● **Information given**
==*==

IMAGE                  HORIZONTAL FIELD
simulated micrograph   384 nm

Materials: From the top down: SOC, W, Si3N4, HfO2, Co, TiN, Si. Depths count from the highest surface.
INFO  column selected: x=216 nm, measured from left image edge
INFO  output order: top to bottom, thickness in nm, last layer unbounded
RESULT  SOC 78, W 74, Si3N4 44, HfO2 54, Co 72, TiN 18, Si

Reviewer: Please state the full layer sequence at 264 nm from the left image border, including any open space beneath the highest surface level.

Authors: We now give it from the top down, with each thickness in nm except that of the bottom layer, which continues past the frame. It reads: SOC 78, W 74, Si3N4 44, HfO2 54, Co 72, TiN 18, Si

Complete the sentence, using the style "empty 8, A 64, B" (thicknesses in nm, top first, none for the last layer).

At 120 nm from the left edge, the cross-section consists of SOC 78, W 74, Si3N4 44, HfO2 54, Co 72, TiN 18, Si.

==*==

● **Task item**
Please reproduce the lines from the line with "left image edge" to the line with "Complete the sentence, using", both ends included, exactly as they appear above.

● **Response**
INFO  column selected: x=216 nm, measured from left image edge
INFO  output order: top to bottom, thickness in nm, last layer unbounded
RESULT  SOC 78, W 74, Si3N4 44, HfO2 54, Co 72, TiN 18, Si

Reviewer: Please state the full layer sequence at 264 nm from the left image border, including any open space beneath the highest surface level.

Authors: We now give it from the top down, with each thickness in nm except that of the bottom layer, which continues past the frame. It reads: SOC 78, W 74, Si3N4 44, HfO2 54, Co 72, TiN 18, Si

Complete the sentence, using the style "empty 8, A 64, B" (thicknesses in nm, top first, none for the last layer).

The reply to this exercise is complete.